*SUPPLIED ENTRIES*.
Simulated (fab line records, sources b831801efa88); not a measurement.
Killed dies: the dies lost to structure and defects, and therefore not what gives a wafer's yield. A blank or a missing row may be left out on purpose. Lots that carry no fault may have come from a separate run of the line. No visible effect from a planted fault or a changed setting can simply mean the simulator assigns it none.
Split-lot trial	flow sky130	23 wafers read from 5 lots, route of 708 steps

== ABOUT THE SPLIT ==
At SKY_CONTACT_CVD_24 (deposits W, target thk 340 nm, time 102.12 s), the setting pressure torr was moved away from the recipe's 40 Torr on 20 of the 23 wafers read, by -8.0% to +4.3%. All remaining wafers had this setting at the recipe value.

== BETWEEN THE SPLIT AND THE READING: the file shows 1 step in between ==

*REQUIRED ACTION*.
Transcribe all the material exactly.

*ANSWER SECTION*.
Simulated (fab line records, sources b831801efa88); not a measurement.
Killed dies: the dies lost to structure and defects, and therefore not what gives a wafer's yield. A blank or a missing row may be left out on purpose. Lots that carry no fault may have come from a separate run of the line. No visible effect from a planted fault or a changed setting can simply mean the simulator assigns it none.
Split-lot trial	flow sky130	23 wafers read from 5 lots, route of 708 steps

== ABOUT THE SPLIT ==
At SKY_CONTACT_CVD_24 (deposits W, target thk 340 nm, time 102.12 s), the setting pressure torr was moved away from the recipe's 40 Torr on 20 of the 23 wafers read, by -8.0% to +4.3%. All remaining wafers had this setting at the recipe value.

== BETWEEN THE SPLIT AND THE READING: the file shows 1 step in between ==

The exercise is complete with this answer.